════════════════════

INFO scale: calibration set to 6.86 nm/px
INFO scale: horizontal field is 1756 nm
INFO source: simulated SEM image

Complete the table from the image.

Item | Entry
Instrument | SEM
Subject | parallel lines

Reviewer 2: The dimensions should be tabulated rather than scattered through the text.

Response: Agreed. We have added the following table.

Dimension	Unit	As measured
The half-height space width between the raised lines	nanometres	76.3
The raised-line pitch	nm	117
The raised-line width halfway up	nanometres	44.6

════════════════════

- **Task item**
Copy exactly the opening line of the material, the line bearing "Reviewer 2: The", and every line between them. Include nothing else.

- **Answer box**
INFO scale: calibration set to 6.86 nm/px
INFO scale: horizontal field is 1756 nm
INFO source: simulated SEM image

Complete the table from the image.

Item | Entry
Instrument | SEM
Subject | parallel lines

Reviewer 2: The dimensions should be tabulated rather than scattered through the text.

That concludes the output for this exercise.